## Task item
Below is a listing. Write out exactly its lines between the one holding "Killed dies are" and the one holding "Rule: a lot", inclusive.

## Given information
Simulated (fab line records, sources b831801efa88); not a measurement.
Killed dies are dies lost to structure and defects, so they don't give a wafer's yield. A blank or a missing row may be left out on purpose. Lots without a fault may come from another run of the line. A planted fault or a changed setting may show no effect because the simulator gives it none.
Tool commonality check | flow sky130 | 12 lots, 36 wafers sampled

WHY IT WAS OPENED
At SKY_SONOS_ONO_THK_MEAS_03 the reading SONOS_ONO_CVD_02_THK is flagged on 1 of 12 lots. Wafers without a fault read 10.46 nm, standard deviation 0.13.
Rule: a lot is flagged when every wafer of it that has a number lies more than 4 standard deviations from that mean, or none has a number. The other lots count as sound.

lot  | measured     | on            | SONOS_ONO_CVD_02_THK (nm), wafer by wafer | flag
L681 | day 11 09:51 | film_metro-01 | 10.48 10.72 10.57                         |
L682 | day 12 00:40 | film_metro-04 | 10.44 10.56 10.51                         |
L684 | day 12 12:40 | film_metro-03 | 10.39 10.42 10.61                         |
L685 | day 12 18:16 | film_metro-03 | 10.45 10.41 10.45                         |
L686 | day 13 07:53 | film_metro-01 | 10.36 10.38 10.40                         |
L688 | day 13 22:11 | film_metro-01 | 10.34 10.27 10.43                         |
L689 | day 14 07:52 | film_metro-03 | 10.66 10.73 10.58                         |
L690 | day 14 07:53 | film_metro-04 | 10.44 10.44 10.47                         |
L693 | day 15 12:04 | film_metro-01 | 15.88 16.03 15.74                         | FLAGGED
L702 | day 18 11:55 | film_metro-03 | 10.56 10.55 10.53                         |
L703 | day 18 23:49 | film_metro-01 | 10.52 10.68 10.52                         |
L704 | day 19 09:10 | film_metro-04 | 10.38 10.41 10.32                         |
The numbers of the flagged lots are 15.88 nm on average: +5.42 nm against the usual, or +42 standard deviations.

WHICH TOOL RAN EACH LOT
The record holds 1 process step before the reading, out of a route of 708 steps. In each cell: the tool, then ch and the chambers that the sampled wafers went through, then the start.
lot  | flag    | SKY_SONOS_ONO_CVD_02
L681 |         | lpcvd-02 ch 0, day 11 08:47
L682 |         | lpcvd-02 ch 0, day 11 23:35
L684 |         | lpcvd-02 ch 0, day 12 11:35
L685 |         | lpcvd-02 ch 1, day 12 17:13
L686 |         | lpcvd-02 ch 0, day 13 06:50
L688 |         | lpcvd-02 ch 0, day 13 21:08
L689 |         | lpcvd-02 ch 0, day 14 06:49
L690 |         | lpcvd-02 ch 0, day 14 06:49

## Worked solution
Killed dies are dies lost to structure and defects, so they don't give a wafer's yield. A blank or a missing row may be left out on purpose. Lots without a fault may come from another run of the line. A planted fault or a changed setting may show no effect because the simulator gives it none.
Tool commonality check | flow sky130 | 12 lots, 36 wafers sampled

WHY IT WAS OPENED
At SKY_SONOS_ONO_THK_MEAS_03 the reading SONOS_ONO_CVD_02_THK is flagged on 1 of 12 lots. Wafers without a fault read 10.46 nm, standard deviation 0.13.
Rule: a lot is flagged when every wafer of it that has a number lies more than 4 standard deviations from that mean, or none has a number. The other lots count as sound.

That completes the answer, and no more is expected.